Content starts

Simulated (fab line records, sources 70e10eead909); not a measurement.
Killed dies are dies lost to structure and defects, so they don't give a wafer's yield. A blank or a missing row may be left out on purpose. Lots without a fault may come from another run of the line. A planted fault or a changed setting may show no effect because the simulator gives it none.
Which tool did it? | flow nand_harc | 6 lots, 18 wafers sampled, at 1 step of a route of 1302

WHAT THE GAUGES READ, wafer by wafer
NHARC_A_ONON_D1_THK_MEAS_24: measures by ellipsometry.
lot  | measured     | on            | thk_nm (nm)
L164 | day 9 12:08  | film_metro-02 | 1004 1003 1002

Content ends

→ ACTIVITY: Everything in the listing above should be restated exactly.

→ TASK ANSWER:
Simulated (fab line records, sources 70e10eead909); not a measurement.
Killed dies are dies lost to structure and defects, so they don't give a wafer's yield. A blank or a missing row may be left out on purpose. Lots without a fault may come from another run of the line. A planted fault or a changed setting may show no effect because the simulator gives it none.
Which tool did it? | flow nand_harc | 6 lots, 18 wafers sampled, at 1 step of a route of 1302

WHAT THE GAUGES READ, wafer by wafer
NHARC_A_ONON_D1_THK_MEAS_24: measures by ellipsometry.
lot  | measured     | on            | thk_nm (nm)
L164 | day 9 12:08  | film_metro-02 | 1004 1003 1002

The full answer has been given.